**Work order**
Output all the entries below. Each must match exactly.

(Extracted information begins)

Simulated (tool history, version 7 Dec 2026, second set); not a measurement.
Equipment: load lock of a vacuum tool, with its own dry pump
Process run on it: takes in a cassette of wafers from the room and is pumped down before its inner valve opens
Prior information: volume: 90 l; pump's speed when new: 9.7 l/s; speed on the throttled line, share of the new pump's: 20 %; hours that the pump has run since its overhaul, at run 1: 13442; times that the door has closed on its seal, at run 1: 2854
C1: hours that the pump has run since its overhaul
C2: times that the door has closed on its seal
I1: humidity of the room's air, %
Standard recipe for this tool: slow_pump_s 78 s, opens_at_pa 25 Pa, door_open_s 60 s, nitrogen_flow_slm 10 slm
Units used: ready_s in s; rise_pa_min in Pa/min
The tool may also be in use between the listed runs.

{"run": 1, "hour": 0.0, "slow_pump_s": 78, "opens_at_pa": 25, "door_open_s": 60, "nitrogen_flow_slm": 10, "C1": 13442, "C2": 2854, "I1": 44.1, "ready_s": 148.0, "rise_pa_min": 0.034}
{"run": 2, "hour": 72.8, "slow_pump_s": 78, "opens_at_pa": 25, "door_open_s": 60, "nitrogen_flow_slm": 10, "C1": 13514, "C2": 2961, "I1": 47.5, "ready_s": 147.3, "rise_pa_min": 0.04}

(Extracted information ends)

**Reply**
Simulated (tool history, version 7 Dec 2026, second set); not a measurement.
Equipment: load lock of a vacuum tool, with its own dry pump
Process run on it: takes in a cassette of wafers from the room and is pumped down before its inner valve opens
Prior information: volume: 90 l; pump's speed when new: 9.7 l/s; speed on the throttled line, share of the new pump's: 20 %; hours that the pump has run since its overhaul, at run 1: 13442; times that the door has closed on its seal, at run 1: 2854
C1: hours that the pump has run since its overhaul
C2: times that the door has closed on its seal
I1: humidity of the room's air, %
Standard recipe for this tool: slow_pump_s 78 s, opens_at_pa 25 Pa, door_open_s 60 s, nitrogen_flow_slm 10 slm
Units used: ready_s in s; rise_pa_min in Pa/min
The tool may also be in use between the listed runs.

{"run": 1, "hour": 0.0, "slow_pump_s": 78, "opens_at_pa": 25, "door_open_s": 60, "nitrogen_flow_slm": 10, "C1": 13442, "C2": 2854, "I1": 44.1, "ready_s": 148.0, "rise_pa_min": 0.034}
{"run": 2, "hour": 72.8, "slow_pump_s": 78, "opens_at_pa": 25, "door_open_s": 60, "nitrogen_flow_slm": 10, "C1": 13514, "C2": 2961, "I1": 47.5, "ready_s": 147.3, "rise_pa_min": 0.04}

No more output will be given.